-*-

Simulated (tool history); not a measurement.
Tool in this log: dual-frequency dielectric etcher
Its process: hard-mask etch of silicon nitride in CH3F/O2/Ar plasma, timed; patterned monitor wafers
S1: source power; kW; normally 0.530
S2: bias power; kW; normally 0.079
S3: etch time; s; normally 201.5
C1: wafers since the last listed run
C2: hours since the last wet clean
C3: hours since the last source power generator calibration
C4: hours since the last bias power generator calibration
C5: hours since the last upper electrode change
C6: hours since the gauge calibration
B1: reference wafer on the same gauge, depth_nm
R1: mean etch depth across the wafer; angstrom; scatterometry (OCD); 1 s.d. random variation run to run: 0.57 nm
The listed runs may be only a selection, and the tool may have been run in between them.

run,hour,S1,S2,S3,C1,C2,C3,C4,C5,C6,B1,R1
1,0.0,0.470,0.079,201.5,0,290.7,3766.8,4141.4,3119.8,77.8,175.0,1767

-*-

### Requirement
Your answer must consist only of the lines from the start of the records above through the line with "run,hour,S1,S2,S3,C1,C2,C3,C4,C5,C6,B1,R1", each retyped exactly.

### Exercise response
Simulated (tool history); not a measurement.
Tool in this log: dual-frequency dielectric etcher
Its process: hard-mask etch of silicon nitride in CH3F/O2/Ar plasma, timed; patterned monitor wafers
S1: source power; kW; normally 0.530
S2: bias power; kW; normally 0.079
S3: etch time; s; normally 201.5
C1: wafers since the last listed run
C2: hours since the last wet clean
C3: hours since the last source power generator calibration
C4: hours since the last bias power generator calibration
C5: hours since the last upper electrode change
C6: hours since the gauge calibration
B1: reference wafer on the same gauge, depth_nm
R1: mean etch depth across the wafer; angstrom; scatterometry (OCD); 1 s.d. random variation run to run: 0.57 nm
The listed runs may be only a selection, and the tool may have been run in between them.

run,hour,S1,S2,S3,C1,C2,C3,C4,C5,C6,B1,R1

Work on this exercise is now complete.